● Work item: The lines from the start of the records below through the line containing "Killed dies are" are to be copied exactly, both ends included, with nothing added.

● Given data:
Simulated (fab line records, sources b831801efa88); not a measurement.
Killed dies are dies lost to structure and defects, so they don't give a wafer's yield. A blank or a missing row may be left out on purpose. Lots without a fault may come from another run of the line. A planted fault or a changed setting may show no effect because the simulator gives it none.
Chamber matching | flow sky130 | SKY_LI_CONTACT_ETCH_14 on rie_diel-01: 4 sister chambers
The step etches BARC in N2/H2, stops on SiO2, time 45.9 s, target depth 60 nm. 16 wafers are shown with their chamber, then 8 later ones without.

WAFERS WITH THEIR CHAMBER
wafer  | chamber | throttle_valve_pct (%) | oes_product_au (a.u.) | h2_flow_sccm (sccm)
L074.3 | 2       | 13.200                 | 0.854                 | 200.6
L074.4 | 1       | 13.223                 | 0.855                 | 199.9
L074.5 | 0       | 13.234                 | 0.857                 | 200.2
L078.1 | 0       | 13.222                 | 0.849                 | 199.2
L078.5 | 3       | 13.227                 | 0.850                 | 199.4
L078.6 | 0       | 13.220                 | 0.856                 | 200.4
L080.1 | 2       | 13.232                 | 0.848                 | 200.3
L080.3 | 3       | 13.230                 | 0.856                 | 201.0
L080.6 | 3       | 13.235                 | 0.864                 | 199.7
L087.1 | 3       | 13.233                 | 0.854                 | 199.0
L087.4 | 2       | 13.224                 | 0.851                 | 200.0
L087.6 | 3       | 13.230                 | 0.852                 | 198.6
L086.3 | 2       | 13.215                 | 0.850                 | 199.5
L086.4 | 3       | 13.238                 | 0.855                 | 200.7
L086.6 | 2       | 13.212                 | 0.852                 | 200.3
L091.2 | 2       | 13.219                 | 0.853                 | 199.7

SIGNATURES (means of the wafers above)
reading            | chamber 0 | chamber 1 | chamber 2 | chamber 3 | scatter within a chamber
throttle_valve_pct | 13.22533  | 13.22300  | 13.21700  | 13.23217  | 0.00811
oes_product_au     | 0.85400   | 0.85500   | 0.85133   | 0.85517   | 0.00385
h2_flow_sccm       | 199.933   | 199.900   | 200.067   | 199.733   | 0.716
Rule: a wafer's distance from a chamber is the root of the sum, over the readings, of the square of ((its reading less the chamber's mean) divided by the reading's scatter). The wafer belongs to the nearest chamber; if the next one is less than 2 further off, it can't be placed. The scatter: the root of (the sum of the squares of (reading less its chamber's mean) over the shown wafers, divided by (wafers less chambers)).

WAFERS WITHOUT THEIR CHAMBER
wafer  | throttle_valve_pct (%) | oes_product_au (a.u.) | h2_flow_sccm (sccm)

● Task result:
Simulated (fab line records, sources b831801efa88); not a measurement.
Killed dies are dies lost to structure and defects, so they don't give a wafer's yield. A blank or a missing row may be left out on purpose. Lots without a fault may come from another run of the line. A planted fault or a changed setting may show no effect because the simulator gives it none.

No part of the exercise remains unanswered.